Information given:
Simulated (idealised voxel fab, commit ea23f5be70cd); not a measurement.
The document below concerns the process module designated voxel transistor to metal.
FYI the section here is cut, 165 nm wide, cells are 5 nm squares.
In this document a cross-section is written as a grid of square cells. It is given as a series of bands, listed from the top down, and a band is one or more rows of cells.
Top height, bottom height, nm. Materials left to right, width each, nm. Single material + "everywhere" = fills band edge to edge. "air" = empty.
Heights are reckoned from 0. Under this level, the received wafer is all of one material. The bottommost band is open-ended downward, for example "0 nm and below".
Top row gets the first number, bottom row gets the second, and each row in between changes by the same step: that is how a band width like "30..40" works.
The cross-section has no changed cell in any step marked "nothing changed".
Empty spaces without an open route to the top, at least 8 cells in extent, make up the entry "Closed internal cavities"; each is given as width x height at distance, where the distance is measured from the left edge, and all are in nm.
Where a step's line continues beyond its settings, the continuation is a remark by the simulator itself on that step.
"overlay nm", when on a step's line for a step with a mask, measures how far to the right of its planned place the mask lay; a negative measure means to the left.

Assigned task: Please retype the listing above with no line missing.

Exercise output:
Simulated (idealised voxel fab, commit ea23f5be70cd); not a measurement.
The document below concerns the process module designated voxel transistor to metal.
FYI the section here is cut, 165 nm wide, cells are 5 nm squares.
In this document a cross-section is written as a grid of square cells. It is given as a series of bands, listed from the top down, and a band is one or more rows of cells.
Top height, bottom height, nm. Materials left to right, width each, nm. Single material + "everywhere" = fills band edge to edge. "air" = empty.
Heights are reckoned from 0. Under this level, the received wafer is all of one material. The bottommost band is open-ended downward, for example "0 nm and below".
Top row gets the first number, bottom row gets the second, and each row in between changes by the same step: that is how a band width like "30..40" works.
The cross-section has no changed cell in any step marked "nothing changed".
Empty spaces without an open route to the top, at least 8 cells in extent, make up the entry "Closed internal cavities"; each is given as width x height at distance, where the distance is measured from the left edge, and all are in nm.
Where a step's line continues beyond its settings, the continuation is a remark by the simulator itself on that step.
"overlay nm", when on a step's line for a step with a mask, measures how far to the right of its planned place the mask lay; a negative measure means to the left.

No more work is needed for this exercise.